- _REQUIRED ACTION_
What you return must be every line from the beginning of the data through the line holding "Spec to hit: R1", unchanged.

[RECORD EXCERPTS]

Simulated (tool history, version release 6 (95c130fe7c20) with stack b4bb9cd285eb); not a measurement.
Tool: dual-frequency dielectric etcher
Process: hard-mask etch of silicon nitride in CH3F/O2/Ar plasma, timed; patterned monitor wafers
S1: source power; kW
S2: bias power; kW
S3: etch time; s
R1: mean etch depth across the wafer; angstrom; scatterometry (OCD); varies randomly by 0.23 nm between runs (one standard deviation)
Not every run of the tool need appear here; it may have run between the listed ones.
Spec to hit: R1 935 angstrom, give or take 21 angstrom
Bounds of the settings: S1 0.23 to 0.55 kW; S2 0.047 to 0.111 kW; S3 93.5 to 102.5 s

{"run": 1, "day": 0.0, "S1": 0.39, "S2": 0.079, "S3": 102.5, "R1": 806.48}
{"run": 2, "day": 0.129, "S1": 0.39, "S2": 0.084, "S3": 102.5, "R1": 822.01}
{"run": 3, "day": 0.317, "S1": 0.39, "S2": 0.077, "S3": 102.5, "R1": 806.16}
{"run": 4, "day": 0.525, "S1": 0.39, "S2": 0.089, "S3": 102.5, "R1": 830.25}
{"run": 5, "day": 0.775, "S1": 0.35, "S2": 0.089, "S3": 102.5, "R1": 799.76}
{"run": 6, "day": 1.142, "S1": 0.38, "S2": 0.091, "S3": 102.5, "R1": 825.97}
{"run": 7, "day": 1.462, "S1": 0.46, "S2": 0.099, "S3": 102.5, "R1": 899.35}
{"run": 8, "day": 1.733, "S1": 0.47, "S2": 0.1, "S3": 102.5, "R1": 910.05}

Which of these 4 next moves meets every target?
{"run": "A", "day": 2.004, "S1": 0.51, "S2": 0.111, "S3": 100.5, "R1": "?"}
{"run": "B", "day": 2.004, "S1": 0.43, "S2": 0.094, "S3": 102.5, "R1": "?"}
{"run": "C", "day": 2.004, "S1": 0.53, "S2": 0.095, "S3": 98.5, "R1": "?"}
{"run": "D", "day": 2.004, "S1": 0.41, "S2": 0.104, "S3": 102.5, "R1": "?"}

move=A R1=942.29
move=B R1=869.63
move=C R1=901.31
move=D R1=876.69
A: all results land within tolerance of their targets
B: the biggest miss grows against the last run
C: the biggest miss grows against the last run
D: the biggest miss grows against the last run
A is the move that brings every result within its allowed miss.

[/RECORD EXCERPTS]

- _EXERCISE SOLUTION_
Simulated (tool history, version release 6 (95c130fe7c20) with stack b4bb9cd285eb); not a measurement.
Tool: dual-frequency dielectric etcher
Process: hard-mask etch of silicon nitride in CH3F/O2/Ar plasma, timed; patterned monitor wafers
S1: source power; kW
S2: bias power; kW
S3: etch time; s
R1: mean etch depth across the wafer; angstrom; scatterometry (OCD); varies randomly by 0.23 nm between runs (one standard deviation)
Not every run of the tool need appear here; it may have run between the listed ones.
Spec to hit: R1 935 angstrom, give or take 21 angstrom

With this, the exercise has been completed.